──────── Listed records

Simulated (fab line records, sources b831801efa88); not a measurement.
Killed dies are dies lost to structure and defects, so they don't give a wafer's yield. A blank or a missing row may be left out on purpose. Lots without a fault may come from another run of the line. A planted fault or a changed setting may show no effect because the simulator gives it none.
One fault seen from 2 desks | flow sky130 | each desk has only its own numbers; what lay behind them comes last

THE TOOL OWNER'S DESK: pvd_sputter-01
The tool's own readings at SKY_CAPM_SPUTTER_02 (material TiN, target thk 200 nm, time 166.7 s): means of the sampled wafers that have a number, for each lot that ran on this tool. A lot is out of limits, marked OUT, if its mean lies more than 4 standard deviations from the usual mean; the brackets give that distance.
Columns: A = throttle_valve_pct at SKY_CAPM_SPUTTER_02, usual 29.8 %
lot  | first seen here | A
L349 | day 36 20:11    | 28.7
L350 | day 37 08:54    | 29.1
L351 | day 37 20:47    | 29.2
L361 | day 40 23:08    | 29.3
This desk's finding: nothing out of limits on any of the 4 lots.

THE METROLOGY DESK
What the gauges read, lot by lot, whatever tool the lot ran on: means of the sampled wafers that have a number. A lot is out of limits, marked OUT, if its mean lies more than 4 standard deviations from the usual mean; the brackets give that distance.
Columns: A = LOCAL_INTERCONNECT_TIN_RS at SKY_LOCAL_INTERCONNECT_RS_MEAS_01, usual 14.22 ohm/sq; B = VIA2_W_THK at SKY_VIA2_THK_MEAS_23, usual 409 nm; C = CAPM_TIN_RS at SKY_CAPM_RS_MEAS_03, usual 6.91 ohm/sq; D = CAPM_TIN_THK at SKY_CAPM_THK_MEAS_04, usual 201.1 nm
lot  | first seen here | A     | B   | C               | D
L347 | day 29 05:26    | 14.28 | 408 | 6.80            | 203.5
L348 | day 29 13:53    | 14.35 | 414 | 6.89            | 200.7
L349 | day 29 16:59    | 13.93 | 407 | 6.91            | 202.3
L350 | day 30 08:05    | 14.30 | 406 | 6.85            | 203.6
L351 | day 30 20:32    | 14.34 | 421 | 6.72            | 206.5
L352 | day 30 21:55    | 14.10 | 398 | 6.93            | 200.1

────────────────

Your task is to quote the lines above, beginning with the first and ending with the one that holds "Killed dies are".

Simulated (fab line records, sources b831801efa88); not a measurement.
Killed dies are dies lost to structure and defects, so they don't give a wafer's yield. A blank or a missing row may be left out on purpose. Lots without a fault may come from another run of the line. A planted fault or a changed setting may show no effect because the simulator gives it none.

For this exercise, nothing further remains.